### WORK ORDER
Please return the entries, omitting and altering nothing.

### GIVEN ENTRIES
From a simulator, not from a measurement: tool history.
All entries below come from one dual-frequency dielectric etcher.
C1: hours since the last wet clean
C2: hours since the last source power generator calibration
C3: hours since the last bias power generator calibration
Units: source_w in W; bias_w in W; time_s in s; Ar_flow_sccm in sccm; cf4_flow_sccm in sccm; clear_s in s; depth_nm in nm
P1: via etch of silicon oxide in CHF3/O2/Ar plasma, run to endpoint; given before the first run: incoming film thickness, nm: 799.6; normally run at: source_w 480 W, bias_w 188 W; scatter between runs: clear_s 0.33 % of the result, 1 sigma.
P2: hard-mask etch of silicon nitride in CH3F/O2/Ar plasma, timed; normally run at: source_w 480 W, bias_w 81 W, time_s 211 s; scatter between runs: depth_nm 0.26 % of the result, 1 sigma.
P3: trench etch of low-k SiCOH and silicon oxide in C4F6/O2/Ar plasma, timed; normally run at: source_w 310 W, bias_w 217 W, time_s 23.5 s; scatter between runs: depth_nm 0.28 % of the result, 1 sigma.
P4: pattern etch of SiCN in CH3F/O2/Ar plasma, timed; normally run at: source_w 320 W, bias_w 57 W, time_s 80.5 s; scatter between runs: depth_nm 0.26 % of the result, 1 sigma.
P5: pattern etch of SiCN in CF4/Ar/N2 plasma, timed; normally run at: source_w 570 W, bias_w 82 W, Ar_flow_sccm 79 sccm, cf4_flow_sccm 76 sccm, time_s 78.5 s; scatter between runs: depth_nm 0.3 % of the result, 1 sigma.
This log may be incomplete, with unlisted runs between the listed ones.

### EXPECTED ANSWER
From a simulator, not from a measurement: tool history.
All entries below come from one dual-frequency dielectric etcher.
C1: hours since the last wet clean
C2: hours since the last source power generator calibration
C3: hours since the last bias power generator calibration
Units: source_w in W; bias_w in W; time_s in s; Ar_flow_sccm in sccm; cf4_flow_sccm in sccm; clear_s in s; depth_nm in nm
P1: via etch of silicon oxide in CHF3/O2/Ar plasma, run to endpoint; given before the first run: incoming film thickness, nm: 799.6; normally run at: source_w 480 W, bias_w 188 W; scatter between runs: clear_s 0.33 % of the result, 1 sigma.
P2: hard-mask etch of silicon nitride in CH3F/O2/Ar plasma, timed; normally run at: source_w 480 W, bias_w 81 W, time_s 211 s; scatter between runs: depth_nm 0.26 % of the result, 1 sigma.
P3: trench etch of low-k SiCOH and silicon oxide in C4F6/O2/Ar plasma, timed; normally run at: source_w 310 W, bias_w 217 W, time_s 23.5 s; scatter between runs: depth_nm 0.28 % of the result, 1 sigma.
P4: pattern etch of SiCN in CH3F/O2/Ar plasma, timed; normally run at: source_w 320 W, bias_w 57 W, time_s 80.5 s; scatter between runs: depth_nm 0.26 % of the result, 1 sigma.
P5: pattern etch of SiCN in CF4/Ar/N2 plasma, timed; normally run at: source_w 570 W, bias_w 82 W, Ar_flow_sccm 79 sccm, cf4_flow_sccm 76 sccm, time_s 78.5 s; scatter between runs: depth_nm 0.3 % of the result, 1 sigma.
This log may be incomplete, with unlisted runs between the listed ones.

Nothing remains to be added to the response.